(Information supplied):
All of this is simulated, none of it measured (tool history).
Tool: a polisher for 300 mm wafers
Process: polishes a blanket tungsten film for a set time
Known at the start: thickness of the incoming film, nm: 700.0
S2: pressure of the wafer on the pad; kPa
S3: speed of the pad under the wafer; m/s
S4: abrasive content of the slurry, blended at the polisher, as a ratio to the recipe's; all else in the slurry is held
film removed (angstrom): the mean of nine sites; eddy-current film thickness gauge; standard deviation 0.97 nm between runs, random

(Assignment): Word for word, repeat each entry from the listing above.

(Written answer):
All of this is simulated, none of it measured (tool history).
Tool: a polisher for 300 mm wafers
Process: polishes a blanket tungsten film for a set time
Known at the start: thickness of the incoming film, nm: 700.0
S2: pressure of the wafer on the pad; kPa
S3: speed of the pad under the wafer; m/s
S4: abrasive content of the slurry, blended at the polisher, as a ratio to the recipe's; all else in the slurry is held
film removed (angstrom): the mean of nine sites; eddy-current film thickness gauge; standard deviation 0.97 nm between runs, random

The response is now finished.